** Extracted material follows **

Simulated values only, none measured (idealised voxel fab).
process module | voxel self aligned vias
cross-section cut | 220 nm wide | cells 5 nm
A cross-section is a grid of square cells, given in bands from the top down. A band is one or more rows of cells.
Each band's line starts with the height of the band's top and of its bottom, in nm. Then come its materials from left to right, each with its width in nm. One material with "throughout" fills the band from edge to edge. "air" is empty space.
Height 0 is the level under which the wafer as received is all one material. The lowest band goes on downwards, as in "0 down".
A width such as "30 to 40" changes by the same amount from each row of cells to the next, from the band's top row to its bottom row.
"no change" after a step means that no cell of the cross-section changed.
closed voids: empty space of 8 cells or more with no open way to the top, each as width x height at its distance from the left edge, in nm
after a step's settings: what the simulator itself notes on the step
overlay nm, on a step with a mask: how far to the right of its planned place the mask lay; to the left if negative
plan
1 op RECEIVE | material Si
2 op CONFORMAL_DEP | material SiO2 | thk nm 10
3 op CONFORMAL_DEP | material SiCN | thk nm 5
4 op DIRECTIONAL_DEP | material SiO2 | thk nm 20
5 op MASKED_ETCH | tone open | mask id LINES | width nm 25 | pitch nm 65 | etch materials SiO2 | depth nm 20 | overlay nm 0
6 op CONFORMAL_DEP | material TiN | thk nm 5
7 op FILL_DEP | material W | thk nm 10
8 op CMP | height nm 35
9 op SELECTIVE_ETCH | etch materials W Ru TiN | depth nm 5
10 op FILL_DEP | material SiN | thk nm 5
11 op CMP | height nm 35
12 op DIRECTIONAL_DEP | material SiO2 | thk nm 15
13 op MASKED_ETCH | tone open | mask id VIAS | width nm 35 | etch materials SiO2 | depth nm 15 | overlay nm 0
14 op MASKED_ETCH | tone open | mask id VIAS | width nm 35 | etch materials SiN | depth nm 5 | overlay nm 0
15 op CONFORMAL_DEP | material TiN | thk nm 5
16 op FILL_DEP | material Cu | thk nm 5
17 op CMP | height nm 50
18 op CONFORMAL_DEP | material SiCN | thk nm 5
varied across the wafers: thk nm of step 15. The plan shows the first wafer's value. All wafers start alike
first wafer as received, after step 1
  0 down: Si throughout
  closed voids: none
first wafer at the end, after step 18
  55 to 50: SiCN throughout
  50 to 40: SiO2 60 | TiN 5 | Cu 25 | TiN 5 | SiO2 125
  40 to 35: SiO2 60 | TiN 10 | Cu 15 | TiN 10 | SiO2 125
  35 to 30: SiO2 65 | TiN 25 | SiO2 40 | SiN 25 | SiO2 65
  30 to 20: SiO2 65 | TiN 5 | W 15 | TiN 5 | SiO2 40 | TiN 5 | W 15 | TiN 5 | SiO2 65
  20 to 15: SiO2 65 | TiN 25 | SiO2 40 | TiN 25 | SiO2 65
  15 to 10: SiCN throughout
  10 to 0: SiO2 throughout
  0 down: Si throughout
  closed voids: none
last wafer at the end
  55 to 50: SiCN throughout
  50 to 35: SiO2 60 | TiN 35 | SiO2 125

** End of Extracted material **

## Work request
From the top of the material above, print every line exactly, ending with the line that holds "A cross-section is".

## Exercise answer
Simulated values only, none measured (idealised voxel fab).
process module | voxel self aligned vias
cross-section cut | 220 nm wide | cells 5 nm
A cross-section is a grid of square cells, given in bands from the top down. A band is one or more rows of cells.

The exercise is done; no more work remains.